---+---

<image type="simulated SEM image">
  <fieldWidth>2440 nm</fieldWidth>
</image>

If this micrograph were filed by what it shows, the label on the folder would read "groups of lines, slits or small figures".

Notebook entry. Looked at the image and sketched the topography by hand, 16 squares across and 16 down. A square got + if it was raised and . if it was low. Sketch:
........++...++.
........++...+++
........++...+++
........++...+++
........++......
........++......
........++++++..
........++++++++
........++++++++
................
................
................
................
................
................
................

---+---

## WORK INSTRUCTION
Return the records given above in their entirety, word for word.

## RESPONSE
<image type="simulated SEM image">
  <fieldWidth>2440 nm</fieldWidth>
</image>

If this micrograph were filed by what it shows, the label on the folder would read "groups of lines, slits or small figures".

Notebook entry. Looked at the image and sketched the topography by hand, 16 squares across and 16 down. A square got + if it was raised and . if it was low. Sketch:
........++...++.
........++...+++
........++...+++
........++...+++
........++......
........++......
........++++++..
........++++++++
........++++++++
................
................
................
................
................
................
................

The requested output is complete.